WORK INSTRUCTION: The stretch wanted below opens at the line containing "[with the fault]: KrF resist loses 566.6" and closes at the line containing "None of the". Please return it exactly, with no other lines.

DATA TO EXAMINE:
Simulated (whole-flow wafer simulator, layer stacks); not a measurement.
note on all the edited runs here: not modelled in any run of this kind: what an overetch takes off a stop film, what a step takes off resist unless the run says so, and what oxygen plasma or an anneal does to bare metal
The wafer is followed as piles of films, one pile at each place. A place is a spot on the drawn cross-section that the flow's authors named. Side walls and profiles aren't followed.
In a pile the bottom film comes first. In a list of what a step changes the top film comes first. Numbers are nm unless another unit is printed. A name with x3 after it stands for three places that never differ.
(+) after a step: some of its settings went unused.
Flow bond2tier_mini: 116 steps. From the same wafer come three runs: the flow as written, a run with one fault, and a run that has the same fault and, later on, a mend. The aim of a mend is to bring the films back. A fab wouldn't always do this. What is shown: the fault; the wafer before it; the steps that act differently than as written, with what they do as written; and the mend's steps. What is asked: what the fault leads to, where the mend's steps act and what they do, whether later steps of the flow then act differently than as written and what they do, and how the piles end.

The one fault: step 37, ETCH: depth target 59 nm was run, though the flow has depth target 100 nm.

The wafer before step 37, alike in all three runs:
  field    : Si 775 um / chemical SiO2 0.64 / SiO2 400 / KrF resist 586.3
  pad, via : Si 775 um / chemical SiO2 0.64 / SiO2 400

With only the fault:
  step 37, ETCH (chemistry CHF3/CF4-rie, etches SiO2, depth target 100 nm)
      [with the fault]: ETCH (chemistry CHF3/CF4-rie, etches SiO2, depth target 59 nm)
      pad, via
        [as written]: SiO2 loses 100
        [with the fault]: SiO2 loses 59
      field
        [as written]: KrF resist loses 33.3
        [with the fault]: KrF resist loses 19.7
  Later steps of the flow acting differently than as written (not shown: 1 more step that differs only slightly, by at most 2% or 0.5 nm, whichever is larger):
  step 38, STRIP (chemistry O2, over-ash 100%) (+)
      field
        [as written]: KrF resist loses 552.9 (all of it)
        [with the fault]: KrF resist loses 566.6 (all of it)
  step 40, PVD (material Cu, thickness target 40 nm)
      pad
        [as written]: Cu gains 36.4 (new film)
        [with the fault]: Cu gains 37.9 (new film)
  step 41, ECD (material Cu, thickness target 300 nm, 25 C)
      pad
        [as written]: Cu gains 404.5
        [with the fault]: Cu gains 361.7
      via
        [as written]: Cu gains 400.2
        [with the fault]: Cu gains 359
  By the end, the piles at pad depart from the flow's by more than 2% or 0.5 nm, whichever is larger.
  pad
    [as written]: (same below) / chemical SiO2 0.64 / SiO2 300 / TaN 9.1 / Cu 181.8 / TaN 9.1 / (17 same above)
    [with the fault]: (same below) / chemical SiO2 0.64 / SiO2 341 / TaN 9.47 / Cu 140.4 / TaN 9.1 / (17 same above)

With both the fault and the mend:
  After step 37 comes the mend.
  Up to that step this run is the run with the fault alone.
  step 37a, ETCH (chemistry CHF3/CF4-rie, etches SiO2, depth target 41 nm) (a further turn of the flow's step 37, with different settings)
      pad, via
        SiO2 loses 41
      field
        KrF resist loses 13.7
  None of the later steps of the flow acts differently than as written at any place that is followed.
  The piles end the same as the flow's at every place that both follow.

ANSWER SECTION:
        [with the fault]: KrF resist loses 566.6 (all of it)
  step 40, PVD (material Cu, thickness target 40 nm)
      pad
        [as written]: Cu gains 36.4 (new film)
        [with the fault]: Cu gains 37.9 (new film)
  step 41, ECD (material Cu, thickness target 300 nm, 25 C)
      pad
        [as written]: Cu gains 404.5
        [with the fault]: Cu gains 361.7
      via
        [as written]: Cu gains 400.2
        [with the fault]: Cu gains 359
  By the end, the piles at pad depart from the flow's by more than 2% or 0.5 nm, whichever is larger.
  pad
    [as written]: (same below) / chemical SiO2 0.64 / SiO2 300 / TaN 9.1 / Cu 181.8 / TaN 9.1 / (17 same above)
    [with the fault]: (same below) / chemical SiO2 0.64 / SiO2 341 / TaN 9.47 / Cu 140.4 / TaN 9.1 / (17 same above)

With both the fault and the mend:
  After step 37 comes the mend.
  Up to that step this run is the run with the fault alone.
  step 37a, ETCH (chemistry CHF3/CF4-rie, etches SiO2, depth target 41 nm) (a further turn of the flow's step 37, with different settings)
      pad, via
        SiO2 loses 41
      field
        KrF resist loses 13.7
  None of the later steps of the flow acts differently than as written at any place that is followed.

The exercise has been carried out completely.